Requirement: Take the entries that follow and return exactly the lines from the one holding "FLOW AS WRITTEN, steps 19 to 31 alone" through the one holding "in A: Si 523.44 um / chemical SiO2 0.6", both included. Nothing else is needed.

Dataset records:
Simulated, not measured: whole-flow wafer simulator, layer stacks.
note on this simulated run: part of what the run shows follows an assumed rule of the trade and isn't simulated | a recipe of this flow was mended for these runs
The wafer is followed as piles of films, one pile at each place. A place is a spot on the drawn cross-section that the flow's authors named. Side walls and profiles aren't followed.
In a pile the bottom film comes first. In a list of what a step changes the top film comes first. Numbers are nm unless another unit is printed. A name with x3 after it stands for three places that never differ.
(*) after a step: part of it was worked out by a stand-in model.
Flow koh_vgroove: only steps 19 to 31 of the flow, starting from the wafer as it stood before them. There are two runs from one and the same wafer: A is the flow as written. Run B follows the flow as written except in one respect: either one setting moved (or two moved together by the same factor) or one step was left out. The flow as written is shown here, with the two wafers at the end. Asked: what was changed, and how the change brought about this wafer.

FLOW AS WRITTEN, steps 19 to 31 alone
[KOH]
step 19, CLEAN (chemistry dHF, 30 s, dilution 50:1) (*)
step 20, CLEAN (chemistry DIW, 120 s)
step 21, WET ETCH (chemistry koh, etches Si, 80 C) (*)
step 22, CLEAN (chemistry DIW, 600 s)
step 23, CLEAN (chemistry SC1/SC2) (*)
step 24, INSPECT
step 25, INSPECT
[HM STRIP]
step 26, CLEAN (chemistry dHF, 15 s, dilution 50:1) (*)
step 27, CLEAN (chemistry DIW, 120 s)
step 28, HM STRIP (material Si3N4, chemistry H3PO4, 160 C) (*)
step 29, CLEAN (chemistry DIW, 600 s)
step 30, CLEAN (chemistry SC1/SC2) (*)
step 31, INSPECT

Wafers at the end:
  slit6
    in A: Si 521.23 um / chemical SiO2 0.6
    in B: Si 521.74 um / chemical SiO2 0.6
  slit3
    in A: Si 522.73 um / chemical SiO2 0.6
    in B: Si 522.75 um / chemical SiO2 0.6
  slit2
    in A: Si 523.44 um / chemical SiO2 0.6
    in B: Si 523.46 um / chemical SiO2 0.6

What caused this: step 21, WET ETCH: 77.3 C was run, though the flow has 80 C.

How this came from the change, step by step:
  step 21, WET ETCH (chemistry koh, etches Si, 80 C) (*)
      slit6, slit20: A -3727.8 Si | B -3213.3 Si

Task answer:
FLOW AS WRITTEN, steps 19 to 31 alone
[KOH]
step 19, CLEAN (chemistry dHF, 30 s, dilution 50:1) (*)
step 20, CLEAN (chemistry DIW, 120 s)
step 21, WET ETCH (chemistry koh, etches Si, 80 C) (*)
step 22, CLEAN (chemistry DIW, 600 s)
step 23, CLEAN (chemistry SC1/SC2) (*)
step 24, INSPECT
step 25, INSPECT
[HM STRIP]
step 26, CLEAN (chemistry dHF, 15 s, dilution 50:1) (*)
step 27, CLEAN (chemistry DIW, 120 s)
step 28, HM STRIP (material Si3N4, chemistry H3PO4, 160 C) (*)
step 29, CLEAN (chemistry DIW, 600 s)
step 30, CLEAN (chemistry SC1/SC2) (*)
step 31, INSPECT

Wafers at the end:
  slit6
    in A: Si 521.23 um / chemical SiO2 0.6
    in B: Si 521.74 um / chemical SiO2 0.6
  slit3
    in A: Si 522.73 um / chemical SiO2 0.6
    in B: Si 522.75 um / chemical SiO2 0.6
  slit2
    in A: Si 523.44 um / chemical SiO2 0.6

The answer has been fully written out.